(Required action): Restating the data exactly is the whole task.

(Data extracts):
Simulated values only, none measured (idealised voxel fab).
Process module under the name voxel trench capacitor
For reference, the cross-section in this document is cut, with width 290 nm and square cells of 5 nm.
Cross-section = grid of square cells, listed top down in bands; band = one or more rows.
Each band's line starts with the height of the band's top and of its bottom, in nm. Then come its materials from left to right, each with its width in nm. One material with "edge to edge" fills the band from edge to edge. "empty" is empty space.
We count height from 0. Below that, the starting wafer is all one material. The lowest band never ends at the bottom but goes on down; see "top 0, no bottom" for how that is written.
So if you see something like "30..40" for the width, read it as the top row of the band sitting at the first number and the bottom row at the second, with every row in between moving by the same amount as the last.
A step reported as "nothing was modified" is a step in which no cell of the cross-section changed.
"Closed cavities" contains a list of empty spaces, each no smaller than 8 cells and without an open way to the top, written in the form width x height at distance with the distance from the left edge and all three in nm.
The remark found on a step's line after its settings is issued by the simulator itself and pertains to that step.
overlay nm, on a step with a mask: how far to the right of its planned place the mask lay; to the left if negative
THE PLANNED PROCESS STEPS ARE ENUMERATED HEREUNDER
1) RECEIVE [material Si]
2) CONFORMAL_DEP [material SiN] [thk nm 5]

(Task result):
Simulated values only, none measured (idealised voxel fab).
Process module under the name voxel trench capacitor
For reference, the cross-section in this document is cut, with width 290 nm and square cells of 5 nm.
Cross-section = grid of square cells, listed top down in bands; band = one or more rows.
Each band's line starts with the height of the band's top and of its bottom, in nm. Then come its materials from left to right, each with its width in nm. One material with "edge to edge" fills the band from edge to edge. "empty" is empty space.
We count height from 0. Below that, the starting wafer is all one material. The lowest band never ends at the bottom but goes on down; see "top 0, no bottom" for how that is written.
So if you see something like "30..40" for the width, read it as the top row of the band sitting at the first number and the bottom row at the second, with every row in between moving by the same amount as the last.
A step reported as "nothing was modified" is a step in which no cell of the cross-section changed.
"Closed cavities" contains a list of empty spaces, each no smaller than 8 cells and without an open way to the top, written in the form width x height at distance with the distance from the left edge and all three in nm.
The remark found on a step's line after its settings is issued by the simulator itself and pertains to that step.
overlay nm, on a step with a mask: how far to the right of its planned place the mask lay; to the left if negative
THE PLANNED PROCESS STEPS ARE ENUMERATED HEREUNDER
1) RECEIVE [material Si]
2) CONFORMAL_DEP [material SiN] [thk nm 5]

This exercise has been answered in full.